DATA EXTRACTS:
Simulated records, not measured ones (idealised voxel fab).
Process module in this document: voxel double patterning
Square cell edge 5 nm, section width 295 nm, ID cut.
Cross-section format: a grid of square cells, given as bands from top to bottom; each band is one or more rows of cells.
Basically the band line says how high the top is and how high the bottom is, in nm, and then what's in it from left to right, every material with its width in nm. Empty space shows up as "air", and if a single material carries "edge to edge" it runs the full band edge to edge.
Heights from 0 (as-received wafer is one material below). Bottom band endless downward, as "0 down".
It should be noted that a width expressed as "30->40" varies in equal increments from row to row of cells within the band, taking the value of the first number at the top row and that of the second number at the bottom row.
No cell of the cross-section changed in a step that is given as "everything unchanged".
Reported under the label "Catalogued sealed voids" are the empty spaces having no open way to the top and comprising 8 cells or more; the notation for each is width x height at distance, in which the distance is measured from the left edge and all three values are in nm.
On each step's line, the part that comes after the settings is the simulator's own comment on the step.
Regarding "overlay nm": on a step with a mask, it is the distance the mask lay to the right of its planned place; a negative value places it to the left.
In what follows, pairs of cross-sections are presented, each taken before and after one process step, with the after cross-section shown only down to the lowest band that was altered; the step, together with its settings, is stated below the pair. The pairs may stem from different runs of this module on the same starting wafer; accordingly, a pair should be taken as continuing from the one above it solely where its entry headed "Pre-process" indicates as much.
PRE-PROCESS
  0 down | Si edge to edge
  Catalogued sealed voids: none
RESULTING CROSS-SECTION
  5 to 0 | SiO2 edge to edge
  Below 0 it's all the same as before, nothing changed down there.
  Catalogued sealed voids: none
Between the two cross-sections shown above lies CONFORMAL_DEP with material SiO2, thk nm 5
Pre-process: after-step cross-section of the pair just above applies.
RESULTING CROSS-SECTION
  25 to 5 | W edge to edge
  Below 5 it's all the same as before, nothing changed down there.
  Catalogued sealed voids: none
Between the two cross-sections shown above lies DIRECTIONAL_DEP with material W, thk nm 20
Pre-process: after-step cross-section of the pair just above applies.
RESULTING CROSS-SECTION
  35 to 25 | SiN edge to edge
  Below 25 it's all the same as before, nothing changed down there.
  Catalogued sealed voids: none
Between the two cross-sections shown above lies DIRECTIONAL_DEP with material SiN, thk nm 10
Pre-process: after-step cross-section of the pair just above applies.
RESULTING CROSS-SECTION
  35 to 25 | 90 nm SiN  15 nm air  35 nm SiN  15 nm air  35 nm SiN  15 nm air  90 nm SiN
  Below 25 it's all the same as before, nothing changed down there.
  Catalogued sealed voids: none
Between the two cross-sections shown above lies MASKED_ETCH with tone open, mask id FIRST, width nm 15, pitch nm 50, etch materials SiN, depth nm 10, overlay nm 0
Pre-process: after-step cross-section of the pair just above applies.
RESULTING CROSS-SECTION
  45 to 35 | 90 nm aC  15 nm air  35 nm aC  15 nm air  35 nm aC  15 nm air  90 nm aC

WORK ITEM: Begin at the first line of the records above and restate each line word for word, stopping after the line with "Heights from 0".

ANSWER AREA:
Simulated records, not measured ones (idealised voxel fab).
Process module in this document: voxel double patterning
Square cell edge 5 nm, section width 295 nm, ID cut.
Cross-section format: a grid of square cells, given as bands from top to bottom; each band is one or more rows of cells.
Basically the band line says how high the top is and how high the bottom is, in nm, and then what's in it from left to right, every material with its width in nm. Empty space shows up as "air", and if a single material carries "edge to edge" it runs the full band edge to edge.
Heights from 0 (as-received wafer is one material below). Bottom band endless downward, as "0 down".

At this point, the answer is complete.